> Requirement:
Both the line with "Figure 1. Coarse" and the line with "UUUUDDDDUUUUDDDD" in the records below must appear in the output, along with every line between them, exactly and with nothing added.

· · · · ·

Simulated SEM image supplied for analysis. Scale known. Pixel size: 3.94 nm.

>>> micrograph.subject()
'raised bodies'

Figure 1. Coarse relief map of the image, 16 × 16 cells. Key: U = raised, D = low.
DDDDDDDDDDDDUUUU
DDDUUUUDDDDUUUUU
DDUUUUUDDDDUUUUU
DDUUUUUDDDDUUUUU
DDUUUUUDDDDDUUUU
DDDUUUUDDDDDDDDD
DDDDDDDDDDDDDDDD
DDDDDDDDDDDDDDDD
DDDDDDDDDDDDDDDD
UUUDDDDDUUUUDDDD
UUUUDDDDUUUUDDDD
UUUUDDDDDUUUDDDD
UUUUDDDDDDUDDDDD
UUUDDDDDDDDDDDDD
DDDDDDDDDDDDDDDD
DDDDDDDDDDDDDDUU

· · · · ·

> Result:
Figure 1. Coarse relief map of the image, 16 × 16 cells. Key: U = raised, D = low.
DDDDDDDDDDDDUUUU
DDDUUUUDDDDUUUUU
DDUUUUUDDDDUUUUU
DDUUUUUDDDDUUUUU
DDUUUUUDDDDDUUUU
DDDUUUUDDDDDDDDD
DDDDDDDDDDDDDDDD
DDDDDDDDDDDDDDDD
DDDDDDDDDDDDDDDD
UUUDDDDDUUUUDDDD
UUUUDDDDUUUUDDDD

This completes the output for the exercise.